→ **DATA SECTION**
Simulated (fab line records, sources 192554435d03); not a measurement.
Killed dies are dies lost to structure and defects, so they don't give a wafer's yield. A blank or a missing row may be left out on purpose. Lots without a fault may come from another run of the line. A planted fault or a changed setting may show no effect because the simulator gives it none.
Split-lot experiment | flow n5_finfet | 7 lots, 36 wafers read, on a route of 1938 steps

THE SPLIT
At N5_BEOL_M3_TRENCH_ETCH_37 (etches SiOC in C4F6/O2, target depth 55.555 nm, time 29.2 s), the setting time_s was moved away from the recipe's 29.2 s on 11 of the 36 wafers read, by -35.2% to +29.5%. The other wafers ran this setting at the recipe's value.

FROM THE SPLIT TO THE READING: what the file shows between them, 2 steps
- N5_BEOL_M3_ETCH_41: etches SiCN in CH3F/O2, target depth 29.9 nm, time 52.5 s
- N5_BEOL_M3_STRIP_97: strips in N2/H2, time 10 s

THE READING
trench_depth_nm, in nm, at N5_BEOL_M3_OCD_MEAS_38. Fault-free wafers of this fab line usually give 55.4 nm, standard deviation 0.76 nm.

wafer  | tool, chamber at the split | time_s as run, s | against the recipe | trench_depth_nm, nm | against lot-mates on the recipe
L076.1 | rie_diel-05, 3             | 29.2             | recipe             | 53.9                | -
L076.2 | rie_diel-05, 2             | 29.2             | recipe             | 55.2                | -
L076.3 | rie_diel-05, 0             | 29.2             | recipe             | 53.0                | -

→ **TASK ITEM**
Would you quote everything above from the line containing "L076.1 | rie_diel-05, 3" down to the line containing "L076.2 | rie_diel-05, 2"? Include both of those lines and nothing else.

→ **TASK RESULT**
L076.1 | rie_diel-05, 3             | 29.2             | recipe             | 53.9                | -
L076.2 | rie_diel-05, 2             | 29.2             | recipe             | 55.2                | -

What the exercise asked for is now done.